I'd like every record given again exactly, please.

--------------------------------
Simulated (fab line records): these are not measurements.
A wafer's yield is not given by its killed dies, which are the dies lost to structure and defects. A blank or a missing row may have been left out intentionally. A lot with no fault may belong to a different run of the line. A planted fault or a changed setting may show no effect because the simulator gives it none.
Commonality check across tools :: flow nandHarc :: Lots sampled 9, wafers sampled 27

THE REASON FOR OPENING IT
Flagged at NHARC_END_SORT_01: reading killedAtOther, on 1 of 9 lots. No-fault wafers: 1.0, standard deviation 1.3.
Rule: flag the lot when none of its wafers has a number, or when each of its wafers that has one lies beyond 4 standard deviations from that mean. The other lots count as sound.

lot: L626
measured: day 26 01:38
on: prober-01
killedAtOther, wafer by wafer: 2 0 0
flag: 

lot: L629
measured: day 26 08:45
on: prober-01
--------------------------------

— Task output —
Simulated (fab line records): these are not measurements.
A wafer's yield is not given by its killed dies, which are the dies lost to structure and defects. A blank or a missing row may have been left out intentionally. A lot with no fault may belong to a different run of the line. A planted fault or a changed setting may show no effect because the simulator gives it none.
Commonality check across tools :: flow nandHarc :: Lots sampled 9, wafers sampled 27

THE REASON FOR OPENING IT
Flagged at NHARC_END_SORT_01: reading killedAtOther, on 1 of 9 lots. No-fault wafers: 1.0, standard deviation 1.3.
Rule: flag the lot when none of its wafers has a number, or when each of its wafers that has one lies beyond 4 standard deviations from that mean. The other lots count as sound.

lot: L626
measured: day 26 01:38
on: prober-01
killedAtOther, wafer by wafer: 2 0 0
flag: 

lot: L629
measured: day 26 08:45
on: prober-01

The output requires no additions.